○ ○ ○ ○ ○
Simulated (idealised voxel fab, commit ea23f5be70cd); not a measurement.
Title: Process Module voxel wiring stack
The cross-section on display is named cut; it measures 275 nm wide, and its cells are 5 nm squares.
○ ○ ○ ○ ○

→ **Brief**
Copy down the complete data exactly as supplied.

→ **Task response**
Simulated (idealised voxel fab, commit ea23f5be70cd); not a measurement.
Title: Process Module voxel wiring stack
The cross-section on display is named cut; it measures 275 nm wide, and its cells are 5 nm squares.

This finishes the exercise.